(WORK TASK):
Write the records out again, exactly as they stand below.

[Start of Attachment]
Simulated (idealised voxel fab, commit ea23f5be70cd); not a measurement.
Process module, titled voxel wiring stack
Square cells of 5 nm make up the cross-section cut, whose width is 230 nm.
[End of Attachment]

(PROBLEM SOLUTION):
Simulated (idealised voxel fab, commit ea23f5be70cd); not a measurement.
Process module, titled voxel wiring stack
Square cells of 5 nm make up the cross-section cut, whose width is 230 nm.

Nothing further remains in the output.